★ ★ ★ ★

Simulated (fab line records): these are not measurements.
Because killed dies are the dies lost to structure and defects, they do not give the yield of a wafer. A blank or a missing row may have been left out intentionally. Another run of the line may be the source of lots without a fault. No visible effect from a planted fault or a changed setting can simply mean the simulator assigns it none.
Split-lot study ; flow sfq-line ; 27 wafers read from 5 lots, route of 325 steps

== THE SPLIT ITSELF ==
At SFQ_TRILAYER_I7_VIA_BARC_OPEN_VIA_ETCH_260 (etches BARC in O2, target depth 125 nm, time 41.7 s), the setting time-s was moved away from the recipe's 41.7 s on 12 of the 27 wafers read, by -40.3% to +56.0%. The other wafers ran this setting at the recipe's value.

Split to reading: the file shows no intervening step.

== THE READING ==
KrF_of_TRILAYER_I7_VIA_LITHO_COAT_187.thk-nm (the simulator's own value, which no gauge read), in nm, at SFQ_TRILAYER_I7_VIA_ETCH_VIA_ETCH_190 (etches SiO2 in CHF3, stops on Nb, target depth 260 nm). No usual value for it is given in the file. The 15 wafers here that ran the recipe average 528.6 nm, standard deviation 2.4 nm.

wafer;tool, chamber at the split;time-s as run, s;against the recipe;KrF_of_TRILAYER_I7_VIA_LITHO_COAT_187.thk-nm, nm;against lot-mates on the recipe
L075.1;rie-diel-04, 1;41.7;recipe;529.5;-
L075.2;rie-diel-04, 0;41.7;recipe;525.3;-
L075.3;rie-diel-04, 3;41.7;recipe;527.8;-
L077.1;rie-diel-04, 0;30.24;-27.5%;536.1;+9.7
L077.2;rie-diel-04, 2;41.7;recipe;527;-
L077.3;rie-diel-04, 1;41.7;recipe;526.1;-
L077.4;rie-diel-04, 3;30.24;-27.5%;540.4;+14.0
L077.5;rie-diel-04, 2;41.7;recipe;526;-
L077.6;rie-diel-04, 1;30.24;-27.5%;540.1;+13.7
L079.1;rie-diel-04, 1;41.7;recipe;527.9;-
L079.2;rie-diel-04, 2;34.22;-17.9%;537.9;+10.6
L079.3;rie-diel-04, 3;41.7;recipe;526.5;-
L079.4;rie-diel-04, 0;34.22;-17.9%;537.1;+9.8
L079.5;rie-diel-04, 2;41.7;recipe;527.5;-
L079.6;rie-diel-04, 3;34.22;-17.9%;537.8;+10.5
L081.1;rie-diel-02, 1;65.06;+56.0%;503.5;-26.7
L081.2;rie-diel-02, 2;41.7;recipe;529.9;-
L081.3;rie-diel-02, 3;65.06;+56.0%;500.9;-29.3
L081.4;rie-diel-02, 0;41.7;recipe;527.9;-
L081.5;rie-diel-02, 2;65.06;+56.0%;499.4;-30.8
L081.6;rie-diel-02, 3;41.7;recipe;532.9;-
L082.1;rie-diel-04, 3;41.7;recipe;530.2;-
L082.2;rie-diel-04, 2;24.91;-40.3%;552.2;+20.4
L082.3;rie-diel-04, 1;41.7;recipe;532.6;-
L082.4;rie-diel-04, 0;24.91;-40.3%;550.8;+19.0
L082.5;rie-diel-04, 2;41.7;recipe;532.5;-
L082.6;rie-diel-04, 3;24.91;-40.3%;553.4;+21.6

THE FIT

★ ★ ★ ★

**Brief**
Verbatim output is expected for the lines from the start of the data to the line in which "KrF_of_TRILAYER_I7_VIA_LITHO_COAT_187.thk-nm (the simulator's" appears, both included.

**Exercise result**
Simulated (fab line records): these are not measurements.
Because killed dies are the dies lost to structure and defects, they do not give the yield of a wafer. A blank or a missing row may have been left out intentionally. Another run of the line may be the source of lots without a fault. No visible effect from a planted fault or a changed setting can simply mean the simulator assigns it none.
Split-lot study ; flow sfq-line ; 27 wafers read from 5 lots, route of 325 steps

== THE SPLIT ITSELF ==
At SFQ_TRILAYER_I7_VIA_BARC_OPEN_VIA_ETCH_260 (etches BARC in O2, target depth 125 nm, time 41.7 s), the setting time-s was moved away from the recipe's 41.7 s on 12 of the 27 wafers read, by -40.3% to +56.0%. The other wafers ran this setting at the recipe's value.

Split to reading: the file shows no intervening step.

== THE READING ==
KrF_of_TRILAYER_I7_VIA_LITHO_COAT_187.thk-nm (the simulator's own value, which no gauge read), in nm, at SFQ_TRILAYER_I7_VIA_ETCH_VIA_ETCH_190 (etches SiO2 in CHF3, stops on Nb, target depth 260 nm). No usual value for it is given in the file. The 15 wafers here that ran the recipe average 528.6 nm, standard deviation 2.4 nm.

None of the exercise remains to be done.